> **Requirement**
In the data below, one line contains "Flow sky130: 594" and a later one contains "6 | COAT | KrF resist, thickness 450 nm". Print both, with every line between them, exactly and alone.

> **Dataset records**
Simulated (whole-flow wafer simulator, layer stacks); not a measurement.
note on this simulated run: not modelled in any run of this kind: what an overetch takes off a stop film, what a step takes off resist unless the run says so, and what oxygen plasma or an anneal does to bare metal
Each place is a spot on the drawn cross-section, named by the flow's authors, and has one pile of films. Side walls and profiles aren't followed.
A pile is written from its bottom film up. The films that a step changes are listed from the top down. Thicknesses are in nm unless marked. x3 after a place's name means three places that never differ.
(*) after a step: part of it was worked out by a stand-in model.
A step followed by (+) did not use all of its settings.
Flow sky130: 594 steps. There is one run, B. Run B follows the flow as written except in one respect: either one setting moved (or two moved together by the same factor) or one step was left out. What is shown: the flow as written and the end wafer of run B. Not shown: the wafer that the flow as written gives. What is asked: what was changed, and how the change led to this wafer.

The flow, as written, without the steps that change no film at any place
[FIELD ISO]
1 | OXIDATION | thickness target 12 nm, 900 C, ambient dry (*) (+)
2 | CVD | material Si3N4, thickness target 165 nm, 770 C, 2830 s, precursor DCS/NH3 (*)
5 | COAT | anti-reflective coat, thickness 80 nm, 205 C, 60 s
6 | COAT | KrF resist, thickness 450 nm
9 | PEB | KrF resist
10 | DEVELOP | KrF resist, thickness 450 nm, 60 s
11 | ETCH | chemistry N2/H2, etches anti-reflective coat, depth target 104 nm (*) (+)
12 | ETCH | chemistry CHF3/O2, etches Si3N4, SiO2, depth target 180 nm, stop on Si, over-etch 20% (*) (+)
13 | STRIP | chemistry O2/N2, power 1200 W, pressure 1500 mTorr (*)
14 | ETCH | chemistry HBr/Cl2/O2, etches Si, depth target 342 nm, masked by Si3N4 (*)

> **Solution**
Flow sky130: 594 steps. There is one run, B. Run B follows the flow as written except in one respect: either one setting moved (or two moved together by the same factor) or one step was left out. What is shown: the flow as written and the end wafer of run B. Not shown: the wafer that the flow as written gives. What is asked: what was changed, and how the change led to this wafer.

The flow, as written, without the steps that change no film at any place
[FIELD ISO]
1 | OXIDATION | thickness target 12 nm, 900 C, ambient dry (*) (+)
2 | CVD | material Si3N4, thickness target 165 nm, 770 C, 2830 s, precursor DCS/NH3 (*)
5 | COAT | anti-reflective coat, thickness 80 nm, 205 C, 60 s
6 | COAT | KrF resist, thickness 450 nm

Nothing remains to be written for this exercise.